● **ACTIVITY**
Please return the full listing below without altering anything.

● **MATERIAL SUPPLIED**
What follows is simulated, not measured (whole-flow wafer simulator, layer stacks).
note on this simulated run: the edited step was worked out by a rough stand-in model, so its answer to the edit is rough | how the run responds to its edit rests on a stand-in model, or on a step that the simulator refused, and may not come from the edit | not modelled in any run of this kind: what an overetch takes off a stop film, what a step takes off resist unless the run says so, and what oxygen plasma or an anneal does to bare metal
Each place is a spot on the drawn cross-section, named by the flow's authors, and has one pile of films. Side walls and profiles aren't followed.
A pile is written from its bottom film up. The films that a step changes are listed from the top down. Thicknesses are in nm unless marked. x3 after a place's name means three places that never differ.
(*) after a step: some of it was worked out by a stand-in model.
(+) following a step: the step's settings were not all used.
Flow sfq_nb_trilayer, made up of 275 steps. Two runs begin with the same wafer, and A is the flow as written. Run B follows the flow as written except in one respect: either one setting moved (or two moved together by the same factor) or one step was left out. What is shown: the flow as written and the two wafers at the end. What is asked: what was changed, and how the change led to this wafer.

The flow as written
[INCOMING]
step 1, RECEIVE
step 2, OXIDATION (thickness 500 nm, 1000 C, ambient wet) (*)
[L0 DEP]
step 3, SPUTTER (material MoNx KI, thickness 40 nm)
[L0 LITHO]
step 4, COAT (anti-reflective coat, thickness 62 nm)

● **EXERCISE RESPONSE**
What follows is simulated, not measured (whole-flow wafer simulator, layer stacks).
note on this simulated run: the edited step was worked out by a rough stand-in model, so its answer to the edit is rough | how the run responds to its edit rests on a stand-in model, or on a step that the simulator refused, and may not come from the edit | not modelled in any run of this kind: what an overetch takes off a stop film, what a step takes off resist unless the run says so, and what oxygen plasma or an anneal does to bare metal
Each place is a spot on the drawn cross-section, named by the flow's authors, and has one pile of films. Side walls and profiles aren't followed.
A pile is written from its bottom film up. The films that a step changes are listed from the top down. Thicknesses are in nm unless marked. x3 after a place's name means three places that never differ.
(*) after a step: some of it was worked out by a stand-in model.
(+) following a step: the step's settings were not all used.
Flow sfq_nb_trilayer, made up of 275 steps. Two runs begin with the same wafer, and A is the flow as written. Run B follows the flow as written except in one respect: either one setting moved (or two moved together by the same factor) or one step was left out. What is shown: the flow as written and the two wafers at the end. What is asked: what was changed, and how the change led to this wafer.

The flow as written
[INCOMING]
step 1, RECEIVE
step 2, OXIDATION (thickness 500 nm, 1000 C, ambient wet) (*)
[L0 DEP]
step 3, SPUTTER (material MoNx KI, thickness 40 nm)
[L0 LITHO]
step 4, COAT (anti-reflective coat, thickness 62 nm)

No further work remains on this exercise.